◆ Action item
Set down the lines of the data exactly, starting at the first and stopping after the line containing "C2: hours of".

◆ Data section
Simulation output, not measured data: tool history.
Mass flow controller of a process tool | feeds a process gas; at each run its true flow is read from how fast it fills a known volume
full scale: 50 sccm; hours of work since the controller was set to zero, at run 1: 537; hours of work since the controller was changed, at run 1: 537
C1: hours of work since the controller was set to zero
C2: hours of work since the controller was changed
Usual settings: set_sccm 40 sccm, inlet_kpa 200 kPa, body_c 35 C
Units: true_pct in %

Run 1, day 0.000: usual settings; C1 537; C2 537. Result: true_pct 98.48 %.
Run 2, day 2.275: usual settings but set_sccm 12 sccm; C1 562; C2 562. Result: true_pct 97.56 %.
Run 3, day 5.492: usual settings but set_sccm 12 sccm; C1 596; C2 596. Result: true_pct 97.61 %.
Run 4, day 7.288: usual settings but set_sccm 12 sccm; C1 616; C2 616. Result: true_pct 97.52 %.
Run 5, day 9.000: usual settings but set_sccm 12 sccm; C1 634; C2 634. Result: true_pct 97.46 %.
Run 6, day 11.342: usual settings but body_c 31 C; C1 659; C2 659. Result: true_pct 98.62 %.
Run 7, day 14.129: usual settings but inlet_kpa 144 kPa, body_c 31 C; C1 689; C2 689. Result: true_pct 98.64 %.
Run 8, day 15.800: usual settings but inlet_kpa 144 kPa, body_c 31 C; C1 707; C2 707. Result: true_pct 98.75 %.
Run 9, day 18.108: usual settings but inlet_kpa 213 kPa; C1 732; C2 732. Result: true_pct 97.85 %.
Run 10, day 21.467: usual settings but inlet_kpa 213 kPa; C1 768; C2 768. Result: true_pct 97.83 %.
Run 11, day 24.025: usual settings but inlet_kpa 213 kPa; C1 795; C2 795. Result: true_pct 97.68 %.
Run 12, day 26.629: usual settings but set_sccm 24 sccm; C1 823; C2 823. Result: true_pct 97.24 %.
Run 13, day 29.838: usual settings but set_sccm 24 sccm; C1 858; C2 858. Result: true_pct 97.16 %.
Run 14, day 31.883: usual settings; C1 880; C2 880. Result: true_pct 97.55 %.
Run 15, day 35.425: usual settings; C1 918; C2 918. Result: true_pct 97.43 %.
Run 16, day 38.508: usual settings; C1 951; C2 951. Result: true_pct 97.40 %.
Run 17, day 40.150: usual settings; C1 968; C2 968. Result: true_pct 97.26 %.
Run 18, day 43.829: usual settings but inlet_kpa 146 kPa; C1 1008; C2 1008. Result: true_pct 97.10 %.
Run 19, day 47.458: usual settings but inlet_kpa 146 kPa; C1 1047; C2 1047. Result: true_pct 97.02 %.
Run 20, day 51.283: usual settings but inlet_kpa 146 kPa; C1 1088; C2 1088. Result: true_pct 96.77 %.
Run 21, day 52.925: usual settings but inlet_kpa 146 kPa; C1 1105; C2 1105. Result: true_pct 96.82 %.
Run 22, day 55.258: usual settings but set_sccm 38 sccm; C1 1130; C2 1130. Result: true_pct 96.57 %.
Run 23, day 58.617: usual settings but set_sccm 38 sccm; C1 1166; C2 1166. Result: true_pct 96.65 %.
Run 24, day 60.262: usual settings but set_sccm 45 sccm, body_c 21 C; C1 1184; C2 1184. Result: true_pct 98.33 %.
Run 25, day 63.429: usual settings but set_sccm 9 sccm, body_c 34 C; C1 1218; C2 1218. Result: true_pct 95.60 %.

◆ Solution
Simulation output, not measured data: tool history.
Mass flow controller of a process tool | feeds a process gas; at each run its true flow is read from how fast it fills a known volume
full scale: 50 sccm; hours of work since the controller was set to zero, at run 1: 537; hours of work since the controller was changed, at run 1: 537
C1: hours of work since the controller was set to zero
C2: hours of work since the controller was changed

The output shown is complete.